>>>

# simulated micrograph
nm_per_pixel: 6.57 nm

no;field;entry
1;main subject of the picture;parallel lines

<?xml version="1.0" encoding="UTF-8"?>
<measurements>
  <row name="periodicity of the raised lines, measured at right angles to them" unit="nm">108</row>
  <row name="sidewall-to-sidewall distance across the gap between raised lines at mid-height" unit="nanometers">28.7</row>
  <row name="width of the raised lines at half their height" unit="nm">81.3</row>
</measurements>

<<<

→ **REQUIRED ACTION**
Every line of the listing above is to be repeated exactly as written.

→ **TASK RESULT**
# simulated micrograph
nm_per_pixel: 6.57 nm

no;field;entry
1;main subject of the picture;parallel lines

<?xml version="1.0" encoding="UTF-8"?>
<measurements>
  <row name="periodicity of the raised lines, measured at right angles to them" unit="nm">108</row>
  <row name="sidewall-to-sidewall distance across the gap between raised lines at mid-height" unit="nanometers">28.7</row>
  <row name="width of the raised lines at half their height" unit="nm">81.3</row>
</measurements>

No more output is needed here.